» Action item
Set each line of the data down exactly, please.

Dataset excerpts START

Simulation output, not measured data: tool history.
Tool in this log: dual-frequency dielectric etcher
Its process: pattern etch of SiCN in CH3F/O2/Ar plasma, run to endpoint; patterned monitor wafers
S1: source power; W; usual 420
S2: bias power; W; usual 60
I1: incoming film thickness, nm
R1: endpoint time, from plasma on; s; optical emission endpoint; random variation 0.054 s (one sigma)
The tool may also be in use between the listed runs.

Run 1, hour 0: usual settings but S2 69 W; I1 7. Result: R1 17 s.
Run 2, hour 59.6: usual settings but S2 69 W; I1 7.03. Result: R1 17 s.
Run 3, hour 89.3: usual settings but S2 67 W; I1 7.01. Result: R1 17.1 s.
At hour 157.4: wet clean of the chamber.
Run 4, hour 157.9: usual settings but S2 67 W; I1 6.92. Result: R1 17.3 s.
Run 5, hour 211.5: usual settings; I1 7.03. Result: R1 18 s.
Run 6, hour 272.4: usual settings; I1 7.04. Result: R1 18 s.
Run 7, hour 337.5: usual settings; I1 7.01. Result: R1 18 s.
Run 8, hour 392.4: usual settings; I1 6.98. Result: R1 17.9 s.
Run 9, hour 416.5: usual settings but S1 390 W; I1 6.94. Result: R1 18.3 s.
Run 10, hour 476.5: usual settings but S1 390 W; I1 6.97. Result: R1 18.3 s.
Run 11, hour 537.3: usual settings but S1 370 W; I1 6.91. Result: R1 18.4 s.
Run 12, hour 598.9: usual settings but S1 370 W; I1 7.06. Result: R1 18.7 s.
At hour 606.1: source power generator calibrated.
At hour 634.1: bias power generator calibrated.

Dataset excerpts END

» Expected answer
Simulation output, not measured data: tool history.
Tool in this log: dual-frequency dielectric etcher
Its process: pattern etch of SiCN in CH3F/O2/Ar plasma, run to endpoint; patterned monitor wafers
S1: source power; W; usual 420
S2: bias power; W; usual 60
I1: incoming film thickness, nm
R1: endpoint time, from plasma on; s; optical emission endpoint; random variation 0.054 s (one sigma)
The tool may also be in use between the listed runs.

Run 1, hour 0: usual settings but S2 69 W; I1 7. Result: R1 17 s.
Run 2, hour 59.6: usual settings but S2 69 W; I1 7.03. Result: R1 17 s.
Run 3, hour 89.3: usual settings but S2 67 W; I1 7.01. Result: R1 17.1 s.
At hour 157.4: wet clean of the chamber.
Run 4, hour 157.9: usual settings but S2 67 W; I1 6.92. Result: R1 17.3 s.
Run 5, hour 211.5: usual settings; I1 7.03. Result: R1 18 s.
Run 6, hour 272.4: usual settings; I1 7.04. Result: R1 18 s.
Run 7, hour 337.5: usual settings; I1 7.01. Result: R1 18 s.
Run 8, hour 392.4: usual settings; I1 6.98. Result: R1 17.9 s.
Run 9, hour 416.5: usual settings but S1 390 W; I1 6.94. Result: R1 18.3 s.
Run 10, hour 476.5: usual settings but S1 390 W; I1 6.97. Result: R1 18.3 s.
Run 11, hour 537.3: usual settings but S1 370 W; I1 6.91. Result: R1 18.4 s.
Run 12, hour 598.9: usual settings but S1 370 W; I1 7.06. Result: R1 18.7 s.
At hour 606.1: source power generator calibrated.
At hour 634.1: bias power generator calibrated.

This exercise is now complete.